[Work order]
The full listing needs to be output exactly.

[Source material]
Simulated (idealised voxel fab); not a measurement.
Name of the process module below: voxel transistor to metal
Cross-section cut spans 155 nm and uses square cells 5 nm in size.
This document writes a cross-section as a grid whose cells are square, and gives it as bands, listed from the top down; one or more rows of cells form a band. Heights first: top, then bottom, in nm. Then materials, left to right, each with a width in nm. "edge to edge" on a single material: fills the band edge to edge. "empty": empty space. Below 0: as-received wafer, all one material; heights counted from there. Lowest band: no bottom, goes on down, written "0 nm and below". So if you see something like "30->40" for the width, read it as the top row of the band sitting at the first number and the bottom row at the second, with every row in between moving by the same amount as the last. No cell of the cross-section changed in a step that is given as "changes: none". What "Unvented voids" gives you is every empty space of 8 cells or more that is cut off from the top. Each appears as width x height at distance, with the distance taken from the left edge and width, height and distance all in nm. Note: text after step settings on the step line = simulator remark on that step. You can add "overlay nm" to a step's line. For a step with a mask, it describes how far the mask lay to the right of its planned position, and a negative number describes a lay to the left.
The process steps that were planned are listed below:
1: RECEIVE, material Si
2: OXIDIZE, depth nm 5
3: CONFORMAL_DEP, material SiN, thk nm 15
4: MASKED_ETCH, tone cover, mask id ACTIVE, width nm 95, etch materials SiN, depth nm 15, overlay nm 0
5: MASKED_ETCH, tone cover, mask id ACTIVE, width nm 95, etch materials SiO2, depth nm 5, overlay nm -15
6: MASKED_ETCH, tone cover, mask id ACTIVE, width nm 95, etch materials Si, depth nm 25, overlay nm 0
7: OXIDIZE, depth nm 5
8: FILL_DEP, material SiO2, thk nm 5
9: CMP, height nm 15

[Task solution]
Simulated (idealised voxel fab); not a measurement.
Name of the process module below: voxel transistor to metal
Cross-section cut spans 155 nm and uses square cells 5 nm in size.
This document writes a cross-section as a grid whose cells are square, and gives it as bands, listed from the top down; one or more rows of cells form a band. Heights first: top, then bottom, in nm. Then materials, left to right, each with a width in nm. "edge to edge" on a single material: fills the band edge to edge. "empty": empty space. Below 0: as-received wafer, all one material; heights counted from there. Lowest band: no bottom, goes on down, written "0 nm and below". So if you see something like "30->40" for the width, read it as the top row of the band sitting at the first number and the bottom row at the second, with every row in between moving by the same amount as the last. No cell of the cross-section changed in a step that is given as "changes: none". What "Unvented voids" gives you is every empty space of 8 cells or more that is cut off from the top. Each appears as width x height at distance, with the distance taken from the left edge and width, height and distance all in nm. Note: text after step settings on the step line = simulator remark on that step. You can add "overlay nm" to a step's line. For a step with a mask, it describes how far the mask lay to the right of its planned position, and a negative number describes a lay to the left.
The process steps that were planned are listed below:
1: RECEIVE, material Si
2: OXIDIZE, depth nm 5
3: CONFORMAL_DEP, material SiN, thk nm 15
4: MASKED_ETCH, tone cover, mask id ACTIVE, width nm 95, etch materials SiN, depth nm 15, overlay nm 0
5: MASKED_ETCH, tone cover, mask id ACTIVE, width nm 95, etch materials SiO2, depth nm 5, overlay nm -15
6: MASKED_ETCH, tone cover, mask id ACTIVE, width nm 95, etch materials Si, depth nm 25, overlay nm 0
7: OXIDIZE, depth nm 5
8: FILL_DEP, material SiO2, thk nm 5
9: CMP, height nm 15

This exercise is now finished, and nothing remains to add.